Records shown:
=== Section Start ===

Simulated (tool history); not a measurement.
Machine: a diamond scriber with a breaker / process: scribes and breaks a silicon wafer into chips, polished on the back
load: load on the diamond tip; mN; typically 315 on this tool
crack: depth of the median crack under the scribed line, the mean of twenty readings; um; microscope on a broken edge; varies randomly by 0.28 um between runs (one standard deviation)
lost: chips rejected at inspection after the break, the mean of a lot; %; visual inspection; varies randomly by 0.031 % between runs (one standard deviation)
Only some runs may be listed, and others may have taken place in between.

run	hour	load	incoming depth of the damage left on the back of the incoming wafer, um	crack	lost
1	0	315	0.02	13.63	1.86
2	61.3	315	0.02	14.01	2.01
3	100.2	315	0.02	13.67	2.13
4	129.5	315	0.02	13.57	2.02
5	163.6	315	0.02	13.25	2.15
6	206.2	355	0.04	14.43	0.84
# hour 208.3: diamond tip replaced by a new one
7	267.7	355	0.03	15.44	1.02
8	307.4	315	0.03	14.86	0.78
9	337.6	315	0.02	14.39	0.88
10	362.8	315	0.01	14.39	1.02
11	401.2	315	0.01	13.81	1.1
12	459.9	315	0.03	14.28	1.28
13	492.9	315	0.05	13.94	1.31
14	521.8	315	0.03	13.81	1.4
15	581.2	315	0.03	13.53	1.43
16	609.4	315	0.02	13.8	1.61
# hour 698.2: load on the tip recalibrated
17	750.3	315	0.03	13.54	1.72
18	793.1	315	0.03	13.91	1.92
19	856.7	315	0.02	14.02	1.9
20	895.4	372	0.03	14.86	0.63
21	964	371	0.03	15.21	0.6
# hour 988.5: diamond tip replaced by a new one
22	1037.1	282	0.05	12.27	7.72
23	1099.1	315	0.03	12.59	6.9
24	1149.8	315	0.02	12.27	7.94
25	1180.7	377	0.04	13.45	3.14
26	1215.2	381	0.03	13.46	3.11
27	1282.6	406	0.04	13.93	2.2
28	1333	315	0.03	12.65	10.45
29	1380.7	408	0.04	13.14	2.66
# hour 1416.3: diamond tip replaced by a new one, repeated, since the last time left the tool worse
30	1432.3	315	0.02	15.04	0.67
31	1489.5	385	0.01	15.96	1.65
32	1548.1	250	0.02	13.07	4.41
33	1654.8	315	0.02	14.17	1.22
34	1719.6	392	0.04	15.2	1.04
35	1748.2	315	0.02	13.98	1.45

=== Section End ===

Brief: When the line containing "crack: depth of" is reached, include it and stop. Until then, output each line of the entries exactly as given, starting from the first.

Written response:
Simulated (tool history); not a measurement.
Machine: a diamond scriber with a breaker / process: scribes and breaks a silicon wafer into chips, polished on the back
load: load on the diamond tip; mN; typically 315 on this tool
crack: depth of the median crack under the scribed line, the mean of twenty readings; um; microscope on a broken edge; varies randomly by 0.28 um between runs (one standard deviation)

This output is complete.